» Work item:
A verbatim reproduction of the lines below, from the line containing "- NHARC_END_SORT_01" through the line containing "NHARC_A_WL_FILL_ETCHBACK_26 | rie_si-02", both ends included, is the whole required output.

····················
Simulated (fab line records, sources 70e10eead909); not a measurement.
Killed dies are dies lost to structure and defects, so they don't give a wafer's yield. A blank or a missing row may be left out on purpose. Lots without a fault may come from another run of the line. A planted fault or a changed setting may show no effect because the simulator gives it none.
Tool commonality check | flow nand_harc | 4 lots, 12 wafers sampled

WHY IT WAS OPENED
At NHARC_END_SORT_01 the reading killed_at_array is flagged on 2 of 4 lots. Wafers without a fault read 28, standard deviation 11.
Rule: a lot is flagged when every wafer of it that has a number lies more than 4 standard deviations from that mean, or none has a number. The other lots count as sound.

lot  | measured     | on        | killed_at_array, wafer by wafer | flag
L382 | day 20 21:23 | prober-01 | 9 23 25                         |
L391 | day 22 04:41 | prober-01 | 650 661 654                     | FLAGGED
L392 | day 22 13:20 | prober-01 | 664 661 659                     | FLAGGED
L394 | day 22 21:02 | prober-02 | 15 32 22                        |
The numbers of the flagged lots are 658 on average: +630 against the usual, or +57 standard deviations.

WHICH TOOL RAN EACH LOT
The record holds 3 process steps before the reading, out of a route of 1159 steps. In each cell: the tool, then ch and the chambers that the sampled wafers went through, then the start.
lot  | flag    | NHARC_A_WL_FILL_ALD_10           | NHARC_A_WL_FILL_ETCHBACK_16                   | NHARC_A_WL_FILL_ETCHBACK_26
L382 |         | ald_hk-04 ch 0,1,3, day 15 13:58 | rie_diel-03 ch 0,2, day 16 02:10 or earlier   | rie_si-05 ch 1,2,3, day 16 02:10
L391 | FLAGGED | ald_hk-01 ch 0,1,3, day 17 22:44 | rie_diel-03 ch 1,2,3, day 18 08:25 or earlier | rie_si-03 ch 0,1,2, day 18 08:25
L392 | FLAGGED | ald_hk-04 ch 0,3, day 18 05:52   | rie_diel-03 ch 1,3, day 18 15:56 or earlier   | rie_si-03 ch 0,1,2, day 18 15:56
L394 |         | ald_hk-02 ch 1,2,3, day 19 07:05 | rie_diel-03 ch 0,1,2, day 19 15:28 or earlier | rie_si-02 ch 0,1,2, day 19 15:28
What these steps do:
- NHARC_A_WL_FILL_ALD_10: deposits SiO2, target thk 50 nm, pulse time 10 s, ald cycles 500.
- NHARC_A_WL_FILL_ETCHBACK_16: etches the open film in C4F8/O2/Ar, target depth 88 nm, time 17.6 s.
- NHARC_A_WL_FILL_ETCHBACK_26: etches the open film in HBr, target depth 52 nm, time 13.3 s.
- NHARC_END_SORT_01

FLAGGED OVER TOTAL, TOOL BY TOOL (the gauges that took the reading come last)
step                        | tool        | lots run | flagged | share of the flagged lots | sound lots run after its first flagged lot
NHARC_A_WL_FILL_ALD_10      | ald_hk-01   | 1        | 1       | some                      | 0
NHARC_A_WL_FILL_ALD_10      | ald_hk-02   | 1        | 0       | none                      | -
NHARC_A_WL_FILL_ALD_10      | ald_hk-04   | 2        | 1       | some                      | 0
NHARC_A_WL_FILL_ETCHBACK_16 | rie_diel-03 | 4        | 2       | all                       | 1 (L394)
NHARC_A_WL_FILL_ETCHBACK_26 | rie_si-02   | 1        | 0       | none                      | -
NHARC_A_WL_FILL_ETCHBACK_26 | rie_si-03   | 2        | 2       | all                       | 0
····················

» Response:
- NHARC_END_SORT_01

FLAGGED OVER TOTAL, TOOL BY TOOL (the gauges that took the reading come last)
step                        | tool        | lots run | flagged | share of the flagged lots | sound lots run after its first flagged lot
NHARC_A_WL_FILL_ALD_10      | ald_hk-01   | 1        | 1       | some                      | 0
NHARC_A_WL_FILL_ALD_10      | ald_hk-02   | 1        | 0       | none                      | -
NHARC_A_WL_FILL_ALD_10      | ald_hk-04   | 2        | 1       | some                      | 0
NHARC_A_WL_FILL_ETCHBACK_16 | rie_diel-03 | 4        | 2       | all                       | 1 (L394)
NHARC_A_WL_FILL_ETCHBACK_26 | rie_si-02   | 1        | 0       | none                      | -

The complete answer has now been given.